** Work task **
Give the records again, every one, exactly.

=== Begin Enclosure ===
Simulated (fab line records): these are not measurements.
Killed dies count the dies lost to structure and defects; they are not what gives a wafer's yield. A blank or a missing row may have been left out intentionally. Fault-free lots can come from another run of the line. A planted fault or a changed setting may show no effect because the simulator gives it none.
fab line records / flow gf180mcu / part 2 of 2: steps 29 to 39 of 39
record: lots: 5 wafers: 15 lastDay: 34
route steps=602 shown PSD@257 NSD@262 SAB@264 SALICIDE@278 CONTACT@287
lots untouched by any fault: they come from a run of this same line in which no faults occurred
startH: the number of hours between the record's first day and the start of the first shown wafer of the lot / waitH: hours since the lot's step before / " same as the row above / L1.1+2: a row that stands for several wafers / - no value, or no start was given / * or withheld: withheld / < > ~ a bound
=== End Enclosure ===

** Written solution **
Simulated (fab line records): these are not measurements.
Killed dies count the dies lost to structure and defects; they are not what gives a wafer's yield. A blank or a missing row may have been left out intentionally. Fault-free lots can come from another run of the line. A planted fault or a changed setting may show no effect because the simulator gives it none.
fab line records / flow gf180mcu / part 2 of 2: steps 29 to 39 of 39
record: lots: 5 wafers: 15 lastDay: 34
route steps=602 shown PSD@257 NSD@262 SAB@264 SALICIDE@278 CONTACT@287
lots untouched by any fault: they come from a run of this same line in which no faults occurred
startH: the number of hours between the record's first day and the start of the first shown wafer of the lot / waitH: hours since the lot's step before / " same as the row above / L1.1+2: a row that stands for several wafers / - no value, or no start was given / * or withheld: withheld / < > ~ a bound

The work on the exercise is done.